Work request: Only the lines below, from the one with "S2: pressure on" through the one with "R1: resist left", are to be written out, exactly.

(Dataset excerpts begins)

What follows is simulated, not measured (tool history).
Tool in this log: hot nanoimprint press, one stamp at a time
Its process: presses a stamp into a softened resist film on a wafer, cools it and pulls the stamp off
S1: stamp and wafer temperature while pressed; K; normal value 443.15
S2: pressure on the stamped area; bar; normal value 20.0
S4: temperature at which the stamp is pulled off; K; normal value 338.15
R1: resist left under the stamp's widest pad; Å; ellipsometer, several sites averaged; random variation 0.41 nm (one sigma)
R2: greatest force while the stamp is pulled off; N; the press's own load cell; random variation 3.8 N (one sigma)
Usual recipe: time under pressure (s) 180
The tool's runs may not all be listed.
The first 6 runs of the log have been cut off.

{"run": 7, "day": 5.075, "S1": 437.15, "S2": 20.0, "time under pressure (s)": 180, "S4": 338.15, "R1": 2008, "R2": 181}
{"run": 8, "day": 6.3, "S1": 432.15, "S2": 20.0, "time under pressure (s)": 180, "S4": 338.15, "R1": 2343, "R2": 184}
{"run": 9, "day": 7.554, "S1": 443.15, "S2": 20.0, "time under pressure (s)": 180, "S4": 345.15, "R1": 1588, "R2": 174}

(Dataset excerpts ends)

Task response:
S2: pressure on the stamped area; bar; normal value 20.0
S4: temperature at which the stamp is pulled off; K; normal value 338.15
R1: resist left under the stamp's widest pad; Å; ellipsometer, several sites averaged; random variation 0.41 nm (one sigma)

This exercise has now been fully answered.